···

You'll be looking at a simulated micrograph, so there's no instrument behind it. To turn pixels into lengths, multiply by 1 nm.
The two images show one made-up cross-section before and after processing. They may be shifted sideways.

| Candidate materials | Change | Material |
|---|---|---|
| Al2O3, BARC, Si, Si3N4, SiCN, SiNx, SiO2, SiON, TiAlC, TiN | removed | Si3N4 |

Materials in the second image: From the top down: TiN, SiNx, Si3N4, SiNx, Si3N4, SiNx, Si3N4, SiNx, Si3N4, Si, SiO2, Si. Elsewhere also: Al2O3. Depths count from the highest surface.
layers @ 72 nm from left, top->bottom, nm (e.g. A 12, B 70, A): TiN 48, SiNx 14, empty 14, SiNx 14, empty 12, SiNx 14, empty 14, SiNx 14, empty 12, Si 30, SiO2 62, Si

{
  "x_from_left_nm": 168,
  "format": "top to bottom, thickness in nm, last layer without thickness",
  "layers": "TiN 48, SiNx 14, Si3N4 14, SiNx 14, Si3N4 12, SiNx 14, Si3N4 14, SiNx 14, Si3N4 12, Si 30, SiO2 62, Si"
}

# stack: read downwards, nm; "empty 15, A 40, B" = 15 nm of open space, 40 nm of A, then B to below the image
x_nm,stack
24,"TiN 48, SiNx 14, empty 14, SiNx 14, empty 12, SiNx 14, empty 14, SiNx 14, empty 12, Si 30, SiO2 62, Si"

···

BRIEF → In the listing above, please copy exactly the lines from the first through the one that contains "removed | Si3N4 |", and no others.

WRITTEN RESPONSE →
You'll be looking at a simulated micrograph, so there's no instrument behind it. To turn pixels into lengths, multiply by 1 nm.
The two images show one made-up cross-section before and after processing. They may be shifted sideways.

| Candidate materials | Change | Material |
|---|---|---|
| Al2O3, BARC, Si, Si3N4, SiCN, SiNx, SiO2, SiON, TiAlC, TiN | removed | Si3N4 |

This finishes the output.